Task item:
Restate the records that follow. Every word must match.

Data for review:
===

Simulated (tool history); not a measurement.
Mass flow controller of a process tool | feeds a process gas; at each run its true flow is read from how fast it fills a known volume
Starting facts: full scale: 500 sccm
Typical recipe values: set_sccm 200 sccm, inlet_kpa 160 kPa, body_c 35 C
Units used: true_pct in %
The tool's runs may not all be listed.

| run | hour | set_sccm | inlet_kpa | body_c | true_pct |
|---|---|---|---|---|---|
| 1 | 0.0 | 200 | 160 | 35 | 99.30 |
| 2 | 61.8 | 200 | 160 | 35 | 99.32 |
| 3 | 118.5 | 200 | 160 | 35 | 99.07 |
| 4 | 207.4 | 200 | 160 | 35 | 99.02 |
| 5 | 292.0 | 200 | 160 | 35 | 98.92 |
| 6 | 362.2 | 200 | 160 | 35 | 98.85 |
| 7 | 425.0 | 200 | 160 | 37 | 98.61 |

===

Task response:
Simulated (tool history); not a measurement.
Mass flow controller of a process tool | feeds a process gas; at each run its true flow is read from how fast it fills a known volume
Starting facts: full scale: 500 sccm
Typical recipe values: set_sccm 200 sccm, inlet_kpa 160 kPa, body_c 35 C
Units used: true_pct in %
The tool's runs may not all be listed.

| run | hour | set_sccm | inlet_kpa | body_c | true_pct |
|---|---|---|---|---|---|
| 1 | 0.0 | 200 | 160 | 35 | 99.30 |
| 2 | 61.8 | 200 | 160 | 35 | 99.32 |
| 3 | 118.5 | 200 | 160 | 35 | 99.07 |
| 4 | 207.4 | 200 | 160 | 35 | 99.02 |
| 5 | 292.0 | 200 | 160 | 35 | 98.92 |
| 6 | 362.2 | 200 | 160 | 35 | 98.85 |
| 7 | 425.0 | 200 | 160 | 37 | 98.61 |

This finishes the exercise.